════════════════════

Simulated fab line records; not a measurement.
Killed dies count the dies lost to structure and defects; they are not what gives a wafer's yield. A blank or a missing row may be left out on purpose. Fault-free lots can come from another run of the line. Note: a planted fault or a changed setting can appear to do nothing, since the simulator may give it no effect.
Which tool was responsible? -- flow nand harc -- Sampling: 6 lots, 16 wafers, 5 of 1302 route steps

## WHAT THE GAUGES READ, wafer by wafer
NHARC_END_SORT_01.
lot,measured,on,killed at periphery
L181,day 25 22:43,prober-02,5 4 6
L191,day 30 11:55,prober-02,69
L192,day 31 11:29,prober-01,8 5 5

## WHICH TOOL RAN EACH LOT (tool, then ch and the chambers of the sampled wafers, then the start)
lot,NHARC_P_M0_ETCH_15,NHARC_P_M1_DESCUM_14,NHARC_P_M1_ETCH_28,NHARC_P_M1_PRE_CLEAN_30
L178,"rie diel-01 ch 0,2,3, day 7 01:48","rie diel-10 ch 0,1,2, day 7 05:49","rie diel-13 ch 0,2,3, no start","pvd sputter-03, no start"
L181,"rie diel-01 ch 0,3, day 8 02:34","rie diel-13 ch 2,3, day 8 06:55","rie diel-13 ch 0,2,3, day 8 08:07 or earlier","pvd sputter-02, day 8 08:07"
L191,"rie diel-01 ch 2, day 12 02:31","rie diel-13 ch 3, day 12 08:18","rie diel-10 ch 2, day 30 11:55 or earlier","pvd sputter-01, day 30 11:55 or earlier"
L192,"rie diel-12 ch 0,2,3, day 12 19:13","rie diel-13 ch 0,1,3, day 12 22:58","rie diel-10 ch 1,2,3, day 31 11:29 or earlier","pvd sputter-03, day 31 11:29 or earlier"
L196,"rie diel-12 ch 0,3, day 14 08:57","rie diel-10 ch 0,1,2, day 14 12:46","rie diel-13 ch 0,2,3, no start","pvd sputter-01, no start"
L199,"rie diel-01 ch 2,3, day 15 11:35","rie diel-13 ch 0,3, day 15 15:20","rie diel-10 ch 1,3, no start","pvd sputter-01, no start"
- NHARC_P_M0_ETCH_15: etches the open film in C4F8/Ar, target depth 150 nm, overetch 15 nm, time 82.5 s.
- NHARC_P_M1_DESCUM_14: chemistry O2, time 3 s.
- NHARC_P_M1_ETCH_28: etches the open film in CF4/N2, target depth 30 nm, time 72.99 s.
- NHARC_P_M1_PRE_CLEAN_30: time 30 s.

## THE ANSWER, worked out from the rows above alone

════════════════════

For this exercise, please output exactly the lines above starting at the line with "- NHARC_P_M1_ETCH_28: etches" and ending at the line with "- NHARC_P_M1_PRE_CLEAN_30: time 30 s.", ends included.

* Reply:
- NHARC_P_M1_ETCH_28: etches the open film in CF4/N2, target depth 30 nm, time 72.99 s.
- NHARC_P_M1_PRE_CLEAN_30: time 30 s.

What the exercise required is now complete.